> **PROVIDED INFORMATION**
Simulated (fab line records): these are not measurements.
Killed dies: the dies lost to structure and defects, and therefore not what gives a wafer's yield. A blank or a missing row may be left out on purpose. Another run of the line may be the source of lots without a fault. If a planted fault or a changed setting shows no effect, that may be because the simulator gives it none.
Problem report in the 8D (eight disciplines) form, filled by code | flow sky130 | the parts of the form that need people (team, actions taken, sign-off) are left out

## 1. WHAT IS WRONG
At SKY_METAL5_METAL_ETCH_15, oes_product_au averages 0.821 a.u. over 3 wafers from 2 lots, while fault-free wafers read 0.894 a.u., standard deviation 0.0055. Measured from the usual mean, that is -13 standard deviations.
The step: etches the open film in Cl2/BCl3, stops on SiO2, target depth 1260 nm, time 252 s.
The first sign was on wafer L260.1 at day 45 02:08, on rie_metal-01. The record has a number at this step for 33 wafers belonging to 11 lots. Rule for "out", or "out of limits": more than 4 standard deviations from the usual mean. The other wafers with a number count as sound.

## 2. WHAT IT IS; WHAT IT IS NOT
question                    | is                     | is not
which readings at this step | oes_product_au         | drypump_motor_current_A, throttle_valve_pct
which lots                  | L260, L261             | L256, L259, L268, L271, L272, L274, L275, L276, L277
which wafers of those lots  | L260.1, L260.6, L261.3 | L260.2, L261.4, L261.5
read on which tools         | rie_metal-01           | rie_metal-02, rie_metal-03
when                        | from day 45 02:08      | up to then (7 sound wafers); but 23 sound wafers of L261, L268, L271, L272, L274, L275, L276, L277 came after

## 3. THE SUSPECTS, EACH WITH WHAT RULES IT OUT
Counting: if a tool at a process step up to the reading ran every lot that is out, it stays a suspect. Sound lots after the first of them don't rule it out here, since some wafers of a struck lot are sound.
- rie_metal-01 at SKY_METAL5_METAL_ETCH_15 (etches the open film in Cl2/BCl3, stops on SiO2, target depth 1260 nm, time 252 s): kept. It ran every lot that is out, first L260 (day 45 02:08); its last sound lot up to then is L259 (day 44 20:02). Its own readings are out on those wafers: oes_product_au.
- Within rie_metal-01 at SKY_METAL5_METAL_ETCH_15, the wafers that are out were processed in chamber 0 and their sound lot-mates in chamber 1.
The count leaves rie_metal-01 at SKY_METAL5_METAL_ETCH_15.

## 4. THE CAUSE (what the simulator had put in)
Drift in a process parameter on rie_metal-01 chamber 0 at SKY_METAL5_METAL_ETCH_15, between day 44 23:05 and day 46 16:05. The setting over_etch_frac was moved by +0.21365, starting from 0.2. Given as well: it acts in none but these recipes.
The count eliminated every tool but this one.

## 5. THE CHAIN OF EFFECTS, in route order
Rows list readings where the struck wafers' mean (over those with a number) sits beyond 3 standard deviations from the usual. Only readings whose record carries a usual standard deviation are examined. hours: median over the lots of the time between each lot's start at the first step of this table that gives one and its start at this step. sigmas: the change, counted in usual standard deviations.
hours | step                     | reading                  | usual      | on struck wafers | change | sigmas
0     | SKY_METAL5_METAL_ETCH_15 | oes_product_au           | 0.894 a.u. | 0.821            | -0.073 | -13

> **WORK TASK**
Please give back the records exactly as written, beginning at the first line and including the line that holds "The step: etches" as the last.

> **EXERCISE SOLUTION**
Simulated (fab line records): these are not measurements.
Killed dies: the dies lost to structure and defects, and therefore not what gives a wafer's yield. A blank or a missing row may be left out on purpose. Another run of the line may be the source of lots without a fault. If a planted fault or a changed setting shows no effect, that may be because the simulator gives it none.
Problem report in the 8D (eight disciplines) form, filled by code | flow sky130 | the parts of the form that need people (team, actions taken, sign-off) are left out

## 1. WHAT IS WRONG
At SKY_METAL5_METAL_ETCH_15, oes_product_au averages 0.821 a.u. over 3 wafers from 2 lots, while fault-free wafers read 0.894 a.u., standard deviation 0.0055. Measured from the usual mean, that is -13 standard deviations.
The step: etches the open film in Cl2/BCl3, stops on SiO2, target depth 1260 nm, time 252 s.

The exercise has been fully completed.